RECORDS SUPPLIED:
================
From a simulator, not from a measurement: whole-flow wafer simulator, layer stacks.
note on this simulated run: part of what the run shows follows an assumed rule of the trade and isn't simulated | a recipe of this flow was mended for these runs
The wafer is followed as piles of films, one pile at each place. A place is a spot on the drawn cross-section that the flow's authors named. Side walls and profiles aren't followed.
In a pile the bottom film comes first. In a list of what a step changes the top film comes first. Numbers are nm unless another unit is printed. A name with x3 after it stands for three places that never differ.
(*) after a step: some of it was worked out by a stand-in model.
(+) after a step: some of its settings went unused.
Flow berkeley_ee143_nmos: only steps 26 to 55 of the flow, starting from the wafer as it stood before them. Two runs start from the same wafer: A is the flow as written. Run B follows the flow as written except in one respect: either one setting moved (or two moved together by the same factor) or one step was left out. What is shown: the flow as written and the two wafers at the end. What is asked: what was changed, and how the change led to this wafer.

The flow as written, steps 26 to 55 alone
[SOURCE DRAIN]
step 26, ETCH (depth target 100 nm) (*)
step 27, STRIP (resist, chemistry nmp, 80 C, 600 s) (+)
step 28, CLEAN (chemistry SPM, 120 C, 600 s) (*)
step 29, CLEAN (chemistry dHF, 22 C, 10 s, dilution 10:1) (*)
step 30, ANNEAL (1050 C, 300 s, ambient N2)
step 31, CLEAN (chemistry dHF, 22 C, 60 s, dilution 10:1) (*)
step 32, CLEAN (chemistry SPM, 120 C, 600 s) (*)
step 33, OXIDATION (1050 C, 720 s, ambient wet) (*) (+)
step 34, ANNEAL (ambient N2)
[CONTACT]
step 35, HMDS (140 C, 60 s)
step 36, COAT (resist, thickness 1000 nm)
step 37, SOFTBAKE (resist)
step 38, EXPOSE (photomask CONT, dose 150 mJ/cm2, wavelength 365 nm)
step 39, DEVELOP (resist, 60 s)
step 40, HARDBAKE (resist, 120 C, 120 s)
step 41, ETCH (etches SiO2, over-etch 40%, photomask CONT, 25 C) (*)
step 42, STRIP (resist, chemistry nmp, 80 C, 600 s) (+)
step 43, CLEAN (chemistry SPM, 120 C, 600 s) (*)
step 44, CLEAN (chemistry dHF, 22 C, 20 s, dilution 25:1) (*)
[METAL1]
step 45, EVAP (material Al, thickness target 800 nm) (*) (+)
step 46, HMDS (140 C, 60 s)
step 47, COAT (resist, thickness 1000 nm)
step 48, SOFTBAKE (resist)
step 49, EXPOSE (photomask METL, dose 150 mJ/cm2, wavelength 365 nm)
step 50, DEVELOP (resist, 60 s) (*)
================

WORK ITEM: Quote the listing above, but only from the line that shows "step 46, HMDS (140 C, 60 s)" through the line that shows "step 49, EXPOSE".

ANSWER AREA:
step 46, HMDS (140 C, 60 s)
step 47, COAT (resist, thickness 1000 nm)
step 48, SOFTBAKE (resist)
step 49, EXPOSE (photomask METL, dose 150 mJ/cm2, wavelength 365 nm)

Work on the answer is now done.